Supplied records START

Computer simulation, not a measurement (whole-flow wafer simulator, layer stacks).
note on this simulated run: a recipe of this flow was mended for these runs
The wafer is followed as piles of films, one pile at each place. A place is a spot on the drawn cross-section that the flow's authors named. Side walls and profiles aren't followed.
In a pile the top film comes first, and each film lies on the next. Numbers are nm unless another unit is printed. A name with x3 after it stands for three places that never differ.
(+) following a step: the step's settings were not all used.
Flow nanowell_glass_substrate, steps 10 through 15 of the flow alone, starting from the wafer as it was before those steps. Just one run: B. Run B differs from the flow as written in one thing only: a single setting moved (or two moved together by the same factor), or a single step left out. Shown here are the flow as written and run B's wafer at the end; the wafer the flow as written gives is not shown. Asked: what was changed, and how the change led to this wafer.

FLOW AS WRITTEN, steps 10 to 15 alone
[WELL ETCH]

Supplied records END

* [Work item] Produce an exact copy of every entry above.

* [Exercise result]
Computer simulation, not a measurement (whole-flow wafer simulator, layer stacks).
note on this simulated run: a recipe of this flow was mended for these runs
The wafer is followed as piles of films, one pile at each place. A place is a spot on the drawn cross-section that the flow's authors named. Side walls and profiles aren't followed.
In a pile the top film comes first, and each film lies on the next. Numbers are nm unless another unit is printed. A name with x3 after it stands for three places that never differ.
(+) following a step: the step's settings were not all used.
Flow nanowell_glass_substrate, steps 10 through 15 of the flow alone, starting from the wafer as it was before those steps. Just one run: B. Run B differs from the flow as written in one thing only: a single setting moved (or two moved together by the same factor), or a single step left out. Shown here are the flow as written and run B's wafer at the end; the wafer the flow as written gives is not shown. Asked: what was changed, and how the change led to this wafer.

FLOW AS WRITTEN, steps 10 to 15 alone
[WELL ETCH]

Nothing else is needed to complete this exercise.